Information given section start
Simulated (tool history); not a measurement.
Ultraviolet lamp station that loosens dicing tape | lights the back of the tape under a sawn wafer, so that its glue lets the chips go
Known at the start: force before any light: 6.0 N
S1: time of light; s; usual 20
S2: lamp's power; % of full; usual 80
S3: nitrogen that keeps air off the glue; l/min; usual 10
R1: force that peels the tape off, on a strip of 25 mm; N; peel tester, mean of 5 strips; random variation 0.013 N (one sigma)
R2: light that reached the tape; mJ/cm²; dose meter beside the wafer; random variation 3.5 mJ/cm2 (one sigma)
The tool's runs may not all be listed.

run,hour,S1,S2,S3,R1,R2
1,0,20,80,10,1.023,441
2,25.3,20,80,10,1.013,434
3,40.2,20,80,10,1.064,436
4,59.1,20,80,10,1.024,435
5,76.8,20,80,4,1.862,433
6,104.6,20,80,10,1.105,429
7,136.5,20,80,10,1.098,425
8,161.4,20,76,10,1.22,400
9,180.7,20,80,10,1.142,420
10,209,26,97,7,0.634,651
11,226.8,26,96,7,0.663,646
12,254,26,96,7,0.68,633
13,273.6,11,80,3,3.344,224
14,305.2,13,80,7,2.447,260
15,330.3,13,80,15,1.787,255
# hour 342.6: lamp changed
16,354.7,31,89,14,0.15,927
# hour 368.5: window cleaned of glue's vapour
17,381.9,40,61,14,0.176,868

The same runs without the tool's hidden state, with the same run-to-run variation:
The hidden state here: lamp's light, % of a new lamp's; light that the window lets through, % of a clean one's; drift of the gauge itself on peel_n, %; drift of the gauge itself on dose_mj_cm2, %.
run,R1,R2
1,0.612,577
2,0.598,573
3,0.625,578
Information given section end

▶ [Work instruction]: Would you copy, word for word, only the lines from the start of the listing to the one that contains "2,0.598,573", both included?

▶ [Result]:
Simulated (tool history); not a measurement.
Ultraviolet lamp station that loosens dicing tape | lights the back of the tape under a sawn wafer, so that its glue lets the chips go
Known at the start: force before any light: 6.0 N
S1: time of light; s; usual 20
S2: lamp's power; % of full; usual 80
S3: nitrogen that keeps air off the glue; l/min; usual 10
R1: force that peels the tape off, on a strip of 25 mm; N; peel tester, mean of 5 strips; random variation 0.013 N (one sigma)
R2: light that reached the tape; mJ/cm²; dose meter beside the wafer; random variation 3.5 mJ/cm2 (one sigma)
The tool's runs may not all be listed.

run,hour,S1,S2,S3,R1,R2
1,0,20,80,10,1.023,441
2,25.3,20,80,10,1.013,434
3,40.2,20,80,10,1.064,436
4,59.1,20,80,10,1.024,435
5,76.8,20,80,4,1.862,433
6,104.6,20,80,10,1.105,429
7,136.5,20,80,10,1.098,425
8,161.4,20,76,10,1.22,400
9,180.7,20,80,10,1.142,420
10,209,26,97,7,0.634,651
11,226.8,26,96,7,0.663,646
12,254,26,96,7,0.68,633
13,273.6,11,80,3,3.344,224
14,305.2,13,80,7,2.447,260
15,330.3,13,80,15,1.787,255
# hour 342.6: lamp changed
16,354.7,31,89,14,0.15,927
# hour 368.5: window cleaned of glue's vapour
17,381.9,40,61,14,0.176,868

The same runs without the tool's hidden state, with the same run-to-run variation:
The hidden state here: lamp's light, % of a new lamp's; light that the window lets through, % of a clean one's; drift of the gauge itself on peel_n, %; drift of the gauge itself on dose_mj_cm2, %.
run,R1,R2
1,0.612,577
2,0.598,573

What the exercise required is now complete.